Brief: Print the whole listing, character for character.

================================

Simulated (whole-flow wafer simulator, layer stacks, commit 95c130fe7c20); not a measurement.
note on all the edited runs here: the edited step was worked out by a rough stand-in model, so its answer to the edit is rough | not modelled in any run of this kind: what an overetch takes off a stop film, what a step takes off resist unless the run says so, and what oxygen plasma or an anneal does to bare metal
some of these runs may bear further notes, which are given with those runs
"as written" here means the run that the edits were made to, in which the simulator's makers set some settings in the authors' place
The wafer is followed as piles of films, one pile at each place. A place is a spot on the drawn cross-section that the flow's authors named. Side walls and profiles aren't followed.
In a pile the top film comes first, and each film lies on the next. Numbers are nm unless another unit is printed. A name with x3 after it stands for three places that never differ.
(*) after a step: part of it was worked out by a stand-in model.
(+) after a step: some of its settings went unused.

================================

Solution:
Simulated (whole-flow wafer simulator, layer stacks, commit 95c130fe7c20); not a measurement.
note on all the edited runs here: the edited step was worked out by a rough stand-in model, so its answer to the edit is rough | not modelled in any run of this kind: what an overetch takes off a stop film, what a step takes off resist unless the run says so, and what oxygen plasma or an anneal does to bare metal
some of these runs may bear further notes, which are given with those runs
"as written" here means the run that the edits were made to, in which the simulator's makers set some settings in the authors' place
The wafer is followed as piles of films, one pile at each place. A place is a spot on the drawn cross-section that the flow's authors named. Side walls and profiles aren't followed.
In a pile the top film comes first, and each film lies on the next. Numbers are nm unless another unit is printed. A name with x3 after it stands for three places that never differ.
(*) after a step: part of it was worked out by a stand-in model.
(+) after a step: some of its settings went unused.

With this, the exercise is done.